Return exactly and only these lines: the first of the listing through the one containing "In a pile the".

*** Excerpted records ***
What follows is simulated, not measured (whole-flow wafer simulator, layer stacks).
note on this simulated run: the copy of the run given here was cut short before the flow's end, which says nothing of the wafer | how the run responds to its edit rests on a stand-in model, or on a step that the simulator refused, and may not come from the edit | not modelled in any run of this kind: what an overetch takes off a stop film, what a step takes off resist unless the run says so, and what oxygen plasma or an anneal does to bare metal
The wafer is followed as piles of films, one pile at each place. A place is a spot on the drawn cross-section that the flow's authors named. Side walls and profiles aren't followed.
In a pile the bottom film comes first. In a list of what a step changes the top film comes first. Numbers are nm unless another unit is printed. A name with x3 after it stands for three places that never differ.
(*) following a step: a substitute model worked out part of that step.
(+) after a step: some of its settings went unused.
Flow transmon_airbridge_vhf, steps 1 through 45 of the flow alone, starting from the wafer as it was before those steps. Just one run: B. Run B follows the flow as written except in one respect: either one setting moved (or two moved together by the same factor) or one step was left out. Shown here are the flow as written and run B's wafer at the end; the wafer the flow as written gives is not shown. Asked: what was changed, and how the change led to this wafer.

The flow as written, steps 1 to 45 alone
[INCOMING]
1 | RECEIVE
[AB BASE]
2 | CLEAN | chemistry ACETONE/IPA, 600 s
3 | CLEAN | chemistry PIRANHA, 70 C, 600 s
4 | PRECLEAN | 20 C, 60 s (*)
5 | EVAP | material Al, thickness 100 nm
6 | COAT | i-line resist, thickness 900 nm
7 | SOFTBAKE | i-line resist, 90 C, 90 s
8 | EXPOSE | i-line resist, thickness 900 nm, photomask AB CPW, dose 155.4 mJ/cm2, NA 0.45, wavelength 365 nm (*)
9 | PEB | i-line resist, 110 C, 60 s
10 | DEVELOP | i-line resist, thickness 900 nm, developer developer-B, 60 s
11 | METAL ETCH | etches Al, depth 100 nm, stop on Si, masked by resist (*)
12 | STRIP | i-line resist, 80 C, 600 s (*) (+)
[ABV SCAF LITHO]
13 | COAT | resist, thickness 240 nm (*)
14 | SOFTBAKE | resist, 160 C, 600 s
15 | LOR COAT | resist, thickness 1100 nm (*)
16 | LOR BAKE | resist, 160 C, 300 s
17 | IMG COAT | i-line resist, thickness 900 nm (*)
*** End of Excerpted records ***

### Written solution
What follows is simulated, not measured (whole-flow wafer simulator, layer stacks).
note on this simulated run: the copy of the run given here was cut short before the flow's end, which says nothing of the wafer | how the run responds to its edit rests on a stand-in model, or on a step that the simulator refused, and may not come from the edit | not modelled in any run of this kind: what an overetch takes off a stop film, what a step takes off resist unless the run says so, and what oxygen plasma or an anneal does to bare metal
The wafer is followed as piles of films, one pile at each place. A place is a spot on the drawn cross-section that the flow's authors named. Side walls and profiles aren't followed.
In a pile the bottom film comes first. In a list of what a step changes the top film comes first. Numbers are nm unless another unit is printed. A name with x3 after it stands for three places that never differ.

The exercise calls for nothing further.